▼▼▼

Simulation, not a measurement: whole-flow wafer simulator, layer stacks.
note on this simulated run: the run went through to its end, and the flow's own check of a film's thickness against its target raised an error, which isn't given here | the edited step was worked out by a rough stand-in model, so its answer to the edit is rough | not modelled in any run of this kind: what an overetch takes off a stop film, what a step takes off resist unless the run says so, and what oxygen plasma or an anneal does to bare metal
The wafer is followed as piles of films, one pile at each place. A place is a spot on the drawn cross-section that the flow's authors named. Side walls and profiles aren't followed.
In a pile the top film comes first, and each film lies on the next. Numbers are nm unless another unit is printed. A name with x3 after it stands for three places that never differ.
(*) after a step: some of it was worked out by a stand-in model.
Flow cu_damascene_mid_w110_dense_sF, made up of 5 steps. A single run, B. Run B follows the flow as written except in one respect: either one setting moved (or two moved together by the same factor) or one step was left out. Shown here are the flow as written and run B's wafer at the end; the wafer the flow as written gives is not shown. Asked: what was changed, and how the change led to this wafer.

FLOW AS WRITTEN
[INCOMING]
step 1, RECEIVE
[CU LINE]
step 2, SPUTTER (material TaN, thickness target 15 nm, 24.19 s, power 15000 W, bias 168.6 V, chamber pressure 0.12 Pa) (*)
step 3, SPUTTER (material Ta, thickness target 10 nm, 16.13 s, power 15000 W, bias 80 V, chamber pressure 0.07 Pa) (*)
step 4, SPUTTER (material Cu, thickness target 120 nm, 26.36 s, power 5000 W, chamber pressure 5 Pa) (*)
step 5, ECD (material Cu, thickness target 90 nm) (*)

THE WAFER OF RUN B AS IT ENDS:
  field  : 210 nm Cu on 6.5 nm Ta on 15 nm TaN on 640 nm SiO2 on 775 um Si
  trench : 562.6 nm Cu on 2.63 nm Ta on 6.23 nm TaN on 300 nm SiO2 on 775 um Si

▲▲▲

■ **Work task**:
Among the entries above, locate the lines containing "In a pile the" and "Flow cu_damascene_mid_w110_dense_sF, made", and transcribe exactly those two lines and all lines between.

■ **Exercise response**:
In a pile the top film comes first, and each film lies on the next. Numbers are nm unless another unit is printed. A name with x3 after it stands for three places that never differ.
(*) after a step: some of it was worked out by a stand-in model.
Flow cu_damascene_mid_w110_dense_sF, made up of 5 steps. A single run, B. Run B follows the flow as written except in one respect: either one setting moved (or two moved together by the same factor) or one step was left out. Shown here are the flow as written and run B's wafer at the end; the wafer the flow as written gives is not shown. Asked: what was changed, and how the change led to this wafer.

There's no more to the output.